EXERCISE.
Begin at the first line below and copy each line exactly, ending with the line where "(+) following a" appears.

EXTRACTED ENTRIES.
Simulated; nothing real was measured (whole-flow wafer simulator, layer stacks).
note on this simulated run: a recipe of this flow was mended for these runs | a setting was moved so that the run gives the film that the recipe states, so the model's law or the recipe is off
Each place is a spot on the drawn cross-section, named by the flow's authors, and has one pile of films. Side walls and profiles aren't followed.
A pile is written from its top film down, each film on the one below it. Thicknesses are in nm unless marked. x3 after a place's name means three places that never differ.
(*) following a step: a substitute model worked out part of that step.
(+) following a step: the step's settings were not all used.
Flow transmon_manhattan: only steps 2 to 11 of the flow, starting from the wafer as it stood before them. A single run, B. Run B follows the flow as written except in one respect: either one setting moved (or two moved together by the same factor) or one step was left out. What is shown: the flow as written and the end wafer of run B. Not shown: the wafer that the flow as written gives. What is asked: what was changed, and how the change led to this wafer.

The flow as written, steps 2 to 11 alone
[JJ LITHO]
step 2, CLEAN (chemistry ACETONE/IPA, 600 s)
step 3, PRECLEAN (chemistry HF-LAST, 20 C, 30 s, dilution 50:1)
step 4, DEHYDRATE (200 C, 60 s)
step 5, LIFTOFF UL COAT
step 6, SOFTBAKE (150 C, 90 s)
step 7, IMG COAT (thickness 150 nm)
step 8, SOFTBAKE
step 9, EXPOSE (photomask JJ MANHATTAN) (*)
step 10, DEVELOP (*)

WORKED SOLUTION.
Simulated; nothing real was measured (whole-flow wafer simulator, layer stacks).
note on this simulated run: a recipe of this flow was mended for these runs | a setting was moved so that the run gives the film that the recipe states, so the model's law or the recipe is off
Each place is a spot on the drawn cross-section, named by the flow's authors, and has one pile of films. Side walls and profiles aren't followed.
A pile is written from its top film down, each film on the one below it. Thicknesses are in nm unless marked. x3 after a place's name means three places that never differ.
(*) following a step: a substitute model worked out part of that step.
(+) following a step: the step's settings were not all used.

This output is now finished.